START Record extracts
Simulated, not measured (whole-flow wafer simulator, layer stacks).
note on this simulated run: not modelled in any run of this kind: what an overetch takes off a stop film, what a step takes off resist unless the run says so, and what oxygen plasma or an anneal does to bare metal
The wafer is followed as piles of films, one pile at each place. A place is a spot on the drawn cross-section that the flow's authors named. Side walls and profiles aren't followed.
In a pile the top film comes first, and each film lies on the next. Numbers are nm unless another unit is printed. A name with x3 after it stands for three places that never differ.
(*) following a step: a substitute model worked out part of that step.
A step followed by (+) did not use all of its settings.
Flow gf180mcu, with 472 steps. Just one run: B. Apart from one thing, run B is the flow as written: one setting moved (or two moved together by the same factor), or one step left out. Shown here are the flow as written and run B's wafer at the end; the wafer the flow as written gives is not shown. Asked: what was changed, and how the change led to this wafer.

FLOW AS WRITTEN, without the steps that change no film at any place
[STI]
END Record extracts

Brief: Could you reproduce, exactly, every line above from the line with "(*) following a" to the line with "FLOW AS WRITTEN, without", and no other line? Both ends count.

Problem solution:
(*) following a step: a substitute model worked out part of that step.
A step followed by (+) did not use all of its settings.
Flow gf180mcu, with 472 steps. Just one run: B. Apart from one thing, run B is the flow as written: one setting moved (or two moved together by the same factor), or one step left out. Shown here are the flow as written and run B's wafer at the end; the wafer the flow as written gives is not shown. Asked: what was changed, and how the change led to this wafer.

FLOW AS WRITTEN, without the steps that change no film at any place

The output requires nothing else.